= ACTION ITEM =
Output the lines below exactly, please, from the first line until the line with "B: further off than the last run", counting both.

· · · · · · ·

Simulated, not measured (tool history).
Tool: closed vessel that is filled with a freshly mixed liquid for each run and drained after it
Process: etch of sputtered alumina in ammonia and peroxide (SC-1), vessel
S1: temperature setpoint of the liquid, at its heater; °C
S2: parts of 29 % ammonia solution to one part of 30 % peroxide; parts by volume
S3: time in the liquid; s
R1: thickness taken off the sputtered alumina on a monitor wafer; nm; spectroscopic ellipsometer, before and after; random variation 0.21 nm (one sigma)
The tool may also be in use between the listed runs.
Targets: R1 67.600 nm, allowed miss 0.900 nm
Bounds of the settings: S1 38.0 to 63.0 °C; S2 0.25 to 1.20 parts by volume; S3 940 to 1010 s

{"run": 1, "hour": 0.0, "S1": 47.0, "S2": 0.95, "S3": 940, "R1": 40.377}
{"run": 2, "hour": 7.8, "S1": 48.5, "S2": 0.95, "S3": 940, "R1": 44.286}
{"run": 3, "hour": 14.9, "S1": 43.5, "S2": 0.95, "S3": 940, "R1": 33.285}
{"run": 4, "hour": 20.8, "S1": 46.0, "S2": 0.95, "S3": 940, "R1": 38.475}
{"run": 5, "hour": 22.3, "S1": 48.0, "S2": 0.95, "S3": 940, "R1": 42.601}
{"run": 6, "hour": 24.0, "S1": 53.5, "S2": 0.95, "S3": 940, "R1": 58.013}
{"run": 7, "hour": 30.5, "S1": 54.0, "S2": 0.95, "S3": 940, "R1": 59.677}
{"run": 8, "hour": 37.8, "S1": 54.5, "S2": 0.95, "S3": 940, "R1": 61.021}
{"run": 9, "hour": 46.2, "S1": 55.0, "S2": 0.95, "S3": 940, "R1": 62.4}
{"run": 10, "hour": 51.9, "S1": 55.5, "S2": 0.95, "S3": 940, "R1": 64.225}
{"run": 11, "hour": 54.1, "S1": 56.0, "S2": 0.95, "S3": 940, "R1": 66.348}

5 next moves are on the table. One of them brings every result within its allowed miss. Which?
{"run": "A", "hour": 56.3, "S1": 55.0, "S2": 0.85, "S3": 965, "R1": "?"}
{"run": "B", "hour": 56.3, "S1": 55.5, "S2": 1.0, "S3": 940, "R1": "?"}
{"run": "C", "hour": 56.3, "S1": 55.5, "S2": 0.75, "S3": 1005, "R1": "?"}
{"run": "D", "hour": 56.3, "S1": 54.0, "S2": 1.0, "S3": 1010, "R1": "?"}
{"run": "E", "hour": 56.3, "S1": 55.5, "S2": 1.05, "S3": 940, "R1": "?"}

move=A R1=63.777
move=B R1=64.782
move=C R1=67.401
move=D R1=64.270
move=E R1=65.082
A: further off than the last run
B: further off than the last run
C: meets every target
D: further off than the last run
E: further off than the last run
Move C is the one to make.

· · · · · · ·

= REPLY =
Simulated, not measured (tool history).
Tool: closed vessel that is filled with a freshly mixed liquid for each run and drained after it
Process: etch of sputtered alumina in ammonia and peroxide (SC-1), vessel
S1: temperature setpoint of the liquid, at its heater; °C
S2: parts of 29 % ammonia solution to one part of 30 % peroxide; parts by volume
S3: time in the liquid; s
R1: thickness taken off the sputtered alumina on a monitor wafer; nm; spectroscopic ellipsometer, before and after; random variation 0.21 nm (one sigma)
The tool may also be in use between the listed runs.
Targets: R1 67.600 nm, allowed miss 0.900 nm
Bounds of the settings: S1 38.0 to 63.0 °C; S2 0.25 to 1.20 parts by volume; S3 940 to 1010 s

{"run": 1, "hour": 0.0, "S1": 47.0, "S2": 0.95, "S3": 940, "R1": 40.377}
{"run": 2, "hour": 7.8, "S1": 48.5, "S2": 0.95, "S3": 940, "R1": 44.286}
{"run": 3, "hour": 14.9, "S1": 43.5, "S2": 0.95, "S3": 940, "R1": 33.285}
{"run": 4, "hour": 20.8, "S1": 46.0, "S2": 0.95, "S3": 940, "R1": 38.475}
{"run": 5, "hour": 22.3, "S1": 48.0, "S2": 0.95, "S3": 940, "R1": 42.601}
{"run": 6, "hour": 24.0, "S1": 53.5, "S2": 0.95, "S3": 940, "R1": 58.013}
{"run": 7, "hour": 30.5, "S1": 54.0, "S2": 0.95, "S3": 940, "R1": 59.677}
{"run": 8, "hour": 37.8, "S1": 54.5, "S2": 0.95, "S3": 940, "R1": 61.021}
{"run": 9, "hour": 46.2, "S1": 55.0, "S2": 0.95, "S3": 940, "R1": 62.4}
{"run": 10, "hour": 51.9, "S1": 55.5, "S2": 0.95, "S3": 940, "R1": 64.225}
{"run": 11, "hour": 54.1, "S1": 56.0, "S2": 0.95, "S3": 940, "R1": 66.348}

5 next moves are on the table. One of them brings every result within its allowed miss. Which?
{"run": "A", "hour": 56.3, "S1": 55.0, "S2": 0.85, "S3": 965, "R1": "?"}
{"run": "B", "hour": 56.3, "S1": 55.5, "S2": 1.0, "S3": 940, "R1": "?"}
{"run": "C", "hour": 56.3, "S1": 55.5, "S2": 0.75, "S3": 1005, "R1": "?"}
{"run": "D", "hour": 56.3, "S1": 54.0, "S2": 1.0, "S3": 1010, "R1": "?"}
{"run": "E", "hour": 56.3, "S1": 55.5, "S2": 1.05, "S3": 940, "R1": "?"}

move=A R1=63.777
move=B R1=64.782
move=C R1=67.401
move=D R1=64.270
move=E R1=65.082
A: further off than the last run
B: further off than the last run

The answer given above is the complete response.